Requirement:
Please output each line of the data exactly as it appears.

**********

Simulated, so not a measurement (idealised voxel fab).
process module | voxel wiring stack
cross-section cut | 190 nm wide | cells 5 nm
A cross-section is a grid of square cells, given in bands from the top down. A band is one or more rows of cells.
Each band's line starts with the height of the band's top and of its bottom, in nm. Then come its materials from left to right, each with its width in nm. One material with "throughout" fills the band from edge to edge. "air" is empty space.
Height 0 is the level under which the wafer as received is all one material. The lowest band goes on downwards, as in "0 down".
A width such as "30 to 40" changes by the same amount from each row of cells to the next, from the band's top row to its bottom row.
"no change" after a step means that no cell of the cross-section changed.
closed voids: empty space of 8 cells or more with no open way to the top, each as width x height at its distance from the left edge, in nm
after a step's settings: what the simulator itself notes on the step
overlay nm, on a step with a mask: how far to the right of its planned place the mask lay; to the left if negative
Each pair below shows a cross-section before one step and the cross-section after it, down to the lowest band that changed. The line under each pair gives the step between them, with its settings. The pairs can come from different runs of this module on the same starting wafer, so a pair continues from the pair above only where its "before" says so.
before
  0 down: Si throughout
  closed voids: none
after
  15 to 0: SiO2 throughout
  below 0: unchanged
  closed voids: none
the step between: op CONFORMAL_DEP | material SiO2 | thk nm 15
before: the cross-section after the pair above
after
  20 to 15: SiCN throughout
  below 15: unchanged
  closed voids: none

**********

Your response:
Simulated, so not a measurement (idealised voxel fab).
process module | voxel wiring stack
cross-section cut | 190 nm wide | cells 5 nm
A cross-section is a grid of square cells, given in bands from the top down. A band is one or more rows of cells.
Each band's line starts with the height of the band's top and of its bottom, in nm. Then come its materials from left to right, each with its width in nm. One material with "throughout" fills the band from edge to edge. "air" is empty space.
Height 0 is the level under which the wafer as received is all one material. The lowest band goes on downwards, as in "0 down".
A width such as "30 to 40" changes by the same amount from each row of cells to the next, from the band's top row to its bottom row.
"no change" after a step means that no cell of the cross-section changed.
closed voids: empty space of 8 cells or more with no open way to the top, each as width x height at its distance from the left edge, in nm
after a step's settings: what the simulator itself notes on the step
overlay nm, on a step with a mask: how far to the right of its planned place the mask lay; to the left if negative
Each pair below shows a cross-section before one step and the cross-section after it, down to the lowest band that changed. The line under each pair gives the step between them, with its settings. The pairs can come from different runs of this module on the same starting wafer, so a pair continues from the pair above only where its "before" says so.
before
  0 down: Si throughout
  closed voids: none
after
  15 to 0: SiO2 throughout
  below 0: unchanged
  closed voids: none
the step between: op CONFORMAL_DEP | material SiO2 | thk nm 15
before: the cross-section after the pair above
after
  20 to 15: SiCN throughout
  below 15: unchanged
  closed voids: none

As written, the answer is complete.